#### [WORK TASK]
Look in the material below for the line holding "startH: hours from". Set it down exactly, with each later line up to and including the line holding "[step N5_FIN_SAQP_DEVELOP_15]".

#### [SOURCE DATA]
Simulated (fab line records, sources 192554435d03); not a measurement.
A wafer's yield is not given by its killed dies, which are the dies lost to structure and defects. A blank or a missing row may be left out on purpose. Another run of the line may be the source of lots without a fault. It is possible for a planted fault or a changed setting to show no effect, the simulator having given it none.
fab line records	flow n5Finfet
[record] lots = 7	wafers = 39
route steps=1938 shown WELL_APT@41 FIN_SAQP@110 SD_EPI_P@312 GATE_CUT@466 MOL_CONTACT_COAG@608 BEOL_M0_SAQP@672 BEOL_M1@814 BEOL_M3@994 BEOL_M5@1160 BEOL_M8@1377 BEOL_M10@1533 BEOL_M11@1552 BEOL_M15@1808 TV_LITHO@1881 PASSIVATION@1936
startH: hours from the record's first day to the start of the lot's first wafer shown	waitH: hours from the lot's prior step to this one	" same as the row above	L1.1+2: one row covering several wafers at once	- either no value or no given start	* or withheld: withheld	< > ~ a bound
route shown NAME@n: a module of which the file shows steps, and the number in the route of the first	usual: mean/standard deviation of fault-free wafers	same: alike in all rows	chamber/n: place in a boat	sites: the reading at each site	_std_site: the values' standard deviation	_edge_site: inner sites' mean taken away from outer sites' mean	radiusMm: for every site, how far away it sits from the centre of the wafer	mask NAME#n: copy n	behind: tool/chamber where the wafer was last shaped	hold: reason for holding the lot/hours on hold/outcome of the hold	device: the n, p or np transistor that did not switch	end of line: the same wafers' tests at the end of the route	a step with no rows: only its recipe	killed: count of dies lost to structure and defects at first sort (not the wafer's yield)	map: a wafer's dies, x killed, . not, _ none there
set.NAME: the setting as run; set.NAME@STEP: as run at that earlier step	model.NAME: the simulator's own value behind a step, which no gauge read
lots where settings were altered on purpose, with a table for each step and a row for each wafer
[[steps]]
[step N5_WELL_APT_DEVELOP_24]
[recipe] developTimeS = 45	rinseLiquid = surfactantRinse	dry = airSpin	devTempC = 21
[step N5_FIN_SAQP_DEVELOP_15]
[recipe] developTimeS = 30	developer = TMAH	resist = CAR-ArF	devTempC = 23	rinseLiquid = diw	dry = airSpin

#### [WORKED SOLUTION]
startH: hours from the record's first day to the start of the lot's first wafer shown	waitH: hours from the lot's prior step to this one	" same as the row above	L1.1+2: one row covering several wafers at once	- either no value or no given start	* or withheld: withheld	< > ~ a bound
route shown NAME@n: a module of which the file shows steps, and the number in the route of the first	usual: mean/standard deviation of fault-free wafers	same: alike in all rows	chamber/n: place in a boat	sites: the reading at each site	_std_site: the values' standard deviation	_edge_site: inner sites' mean taken away from outer sites' mean	radiusMm: for every site, how far away it sits from the centre of the wafer	mask NAME#n: copy n	behind: tool/chamber where the wafer was last shaped	hold: reason for holding the lot/hours on hold/outcome of the hold	device: the n, p or np transistor that did not switch	end of line: the same wafers' tests at the end of the route	a step with no rows: only its recipe	killed: count of dies lost to structure and defects at first sort (not the wafer's yield)	map: a wafer's dies, x killed, . not, _ none there
set.NAME: the setting as run; set.NAME@STEP: as run at that earlier step	model.NAME: the simulator's own value behind a step, which no gauge read
lots where settings were altered on purpose, with a table for each step and a row for each wafer
[[steps]]
[step N5_WELL_APT_DEVELOP_24]
[recipe] developTimeS = 45	rinseLiquid = surfactantRinse	dry = airSpin	devTempC = 21
[step N5_FIN_SAQP_DEVELOP_15]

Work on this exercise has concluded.